--------------------

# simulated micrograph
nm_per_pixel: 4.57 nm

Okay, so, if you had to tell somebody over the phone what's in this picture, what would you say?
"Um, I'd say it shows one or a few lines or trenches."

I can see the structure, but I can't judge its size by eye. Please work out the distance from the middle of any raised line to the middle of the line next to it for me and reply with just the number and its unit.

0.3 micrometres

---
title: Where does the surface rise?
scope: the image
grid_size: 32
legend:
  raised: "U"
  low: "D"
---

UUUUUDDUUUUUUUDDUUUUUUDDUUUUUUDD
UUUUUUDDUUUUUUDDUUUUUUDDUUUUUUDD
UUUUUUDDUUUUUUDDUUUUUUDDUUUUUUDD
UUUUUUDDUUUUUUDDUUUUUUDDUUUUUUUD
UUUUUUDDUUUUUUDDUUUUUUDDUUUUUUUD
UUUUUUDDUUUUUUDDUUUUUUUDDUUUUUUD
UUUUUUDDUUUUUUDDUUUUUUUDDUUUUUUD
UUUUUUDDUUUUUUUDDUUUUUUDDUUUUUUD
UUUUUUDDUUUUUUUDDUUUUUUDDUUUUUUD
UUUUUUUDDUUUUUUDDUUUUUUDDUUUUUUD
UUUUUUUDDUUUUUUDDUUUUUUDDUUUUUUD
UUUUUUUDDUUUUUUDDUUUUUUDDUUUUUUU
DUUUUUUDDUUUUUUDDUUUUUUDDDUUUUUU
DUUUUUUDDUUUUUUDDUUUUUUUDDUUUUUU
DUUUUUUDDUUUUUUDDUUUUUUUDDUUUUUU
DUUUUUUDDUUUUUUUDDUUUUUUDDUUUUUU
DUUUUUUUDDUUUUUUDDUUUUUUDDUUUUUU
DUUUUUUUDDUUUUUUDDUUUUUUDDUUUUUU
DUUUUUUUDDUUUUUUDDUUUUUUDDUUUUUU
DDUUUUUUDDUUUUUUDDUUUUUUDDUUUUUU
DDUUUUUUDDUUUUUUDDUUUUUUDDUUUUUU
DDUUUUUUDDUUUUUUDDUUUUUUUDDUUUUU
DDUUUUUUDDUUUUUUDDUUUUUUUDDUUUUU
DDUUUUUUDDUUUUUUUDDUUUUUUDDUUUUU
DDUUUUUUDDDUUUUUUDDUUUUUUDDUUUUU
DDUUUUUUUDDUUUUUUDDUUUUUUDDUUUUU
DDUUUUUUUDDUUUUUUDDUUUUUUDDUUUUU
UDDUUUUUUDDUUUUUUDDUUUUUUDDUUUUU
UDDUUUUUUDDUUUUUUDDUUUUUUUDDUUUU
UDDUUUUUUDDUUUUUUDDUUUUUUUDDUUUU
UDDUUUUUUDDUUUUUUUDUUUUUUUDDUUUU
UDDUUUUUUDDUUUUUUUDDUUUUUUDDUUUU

--------------------

Assigned task
All lines from the opening of the material through the line that contains "UDDUUUUUUDDUUUUUUUDUUUUUUUDDUUUU" are to be printed exactly, with no others.

Written reply
# simulated micrograph
nm_per_pixel: 4.57 nm

Okay, so, if you had to tell somebody over the phone what's in this picture, what would you say?
"Um, I'd say it shows one or a few lines or trenches."

I can see the structure, but I can't judge its size by eye. Please work out the distance from the middle of any raised line to the middle of the line next to it for me and reply with just the number and its unit.

0.3 micrometres

---
title: Where does the surface rise?
scope: the image
grid_size: 32
legend:
  raised: "U"
  low: "D"
---

UUUUUDDUUUUUUUDDUUUUUUDDUUUUUUDD
UUUUUUDDUUUUUUDDUUUUUUDDUUUUUUDD
UUUUUUDDUUUUUUDDUUUUUUDDUUUUUUDD
UUUUUUDDUUUUUUDDUUUUUUDDUUUUUUUD
UUUUUUDDUUUUUUDDUUUUUUDDUUUUUUUD
UUUUUUDDUUUUUUDDUUUUUUUDDUUUUUUD
UUUUUUDDUUUUUUDDUUUUUUUDDUUUUUUD
UUUUUUDDUUUUUUUDDUUUUUUDDUUUUUUD
UUUUUUDDUUUUUUUDDUUUUUUDDUUUUUUD
UUUUUUUDDUUUUUUDDUUUUUUDDUUUUUUD
UUUUUUUDDUUUUUUDDUUUUUUDDUUUUUUD
UUUUUUUDDUUUUUUDDUUUUUUDDUUUUUUU
DUUUUUUDDUUUUUUDDUUUUUUDDDUUUUUU
DUUUUUUDDUUUUUUDDUUUUUUUDDUUUUUU
DUUUUUUDDUUUUUUDDUUUUUUUDDUUUUUU
DUUUUUUDDUUUUUUUDDUUUUUUDDUUUUUU
DUUUUUUUDDUUUUUUDDUUUUUUDDUUUUUU
DUUUUUUUDDUUUUUUDDUUUUUUDDUUUUUU
DUUUUUUUDDUUUUUUDDUUUUUUDDUUUUUU
DDUUUUUUDDUUUUUUDDUUUUUUDDUUUUUU
DDUUUUUUDDUUUUUUDDUUUUUUDDUUUUUU
DDUUUUUUDDUUUUUUDDUUUUUUUDDUUUUU
DDUUUUUUDDUUUUUUDDUUUUUUUDDUUUUU
DDUUUUUUDDUUUUUUUDDUUUUUUDDUUUUU
DDUUUUUUDDDUUUUUUDDUUUUUUDDUUUUU
DDUUUUUUUDDUUUUUUDDUUUUUUDDUUUUU
DDUUUUUUUDDUUUUUUDDUUUUUUDDUUUUU
UDDUUUUUUDDUUUUUUDDUUUUUUDDUUUUU
UDDUUUUUUDDUUUUUUDDUUUUUUUDDUUUU
UDDUUUUUUDDUUUUUUDDUUUUUUUDDUUUU
UDDUUUUUUDDUUUUUUUDUUUUUUUDDUUUU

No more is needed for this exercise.